Work item -
Copy the data below exactly.

Extracted data -
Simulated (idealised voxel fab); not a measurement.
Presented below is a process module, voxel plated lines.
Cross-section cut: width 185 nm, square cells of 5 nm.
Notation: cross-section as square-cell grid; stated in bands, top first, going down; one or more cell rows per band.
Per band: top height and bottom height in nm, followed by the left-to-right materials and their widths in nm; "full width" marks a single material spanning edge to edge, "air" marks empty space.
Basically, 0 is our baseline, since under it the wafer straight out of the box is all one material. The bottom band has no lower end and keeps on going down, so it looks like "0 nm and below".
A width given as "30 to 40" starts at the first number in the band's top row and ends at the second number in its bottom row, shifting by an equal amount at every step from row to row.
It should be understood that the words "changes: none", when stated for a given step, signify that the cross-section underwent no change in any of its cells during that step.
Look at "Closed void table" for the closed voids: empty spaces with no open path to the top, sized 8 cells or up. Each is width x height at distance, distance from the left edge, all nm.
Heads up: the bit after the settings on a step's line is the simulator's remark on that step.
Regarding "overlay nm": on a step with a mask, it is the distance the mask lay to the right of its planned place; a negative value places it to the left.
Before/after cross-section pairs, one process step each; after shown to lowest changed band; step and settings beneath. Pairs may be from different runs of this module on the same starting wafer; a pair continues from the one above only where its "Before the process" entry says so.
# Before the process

Exercise answer -
Simulated (idealised voxel fab); not a measurement.
Presented below is a process module, voxel plated lines.
Cross-section cut: width 185 nm, square cells of 5 nm.
Notation: cross-section as square-cell grid; stated in bands, top first, going down; one or more cell rows per band.
Per band: top height and bottom height in nm, followed by the left-to-right materials and their widths in nm; "full width" marks a single material spanning edge to edge, "air" marks empty space.
Basically, 0 is our baseline, since under it the wafer straight out of the box is all one material. The bottom band has no lower end and keeps on going down, so it looks like "0 nm and below".
A width given as "30 to 40" starts at the first number in the band's top row and ends at the second number in its bottom row, shifting by an equal amount at every step from row to row.
It should be understood that the words "changes: none", when stated for a given step, signify that the cross-section underwent no change in any of its cells during that step.
Look at "Closed void table" for the closed voids: empty spaces with no open path to the top, sized 8 cells or up. Each is width x height at distance, distance from the left edge, all nm.
Heads up: the bit after the settings on a step's line is the simulator's remark on that step.
Regarding "overlay nm": on a step with a mask, it is the distance the mask lay to the right of its planned place; a negative value places it to the left.
Before/after cross-section pairs, one process step each; after shown to lowest changed band; step and settings beneath. Pairs may be from different runs of this module on the same starting wafer; a pair continues from the one above only where its "Before the process" entry says so.
# Before the process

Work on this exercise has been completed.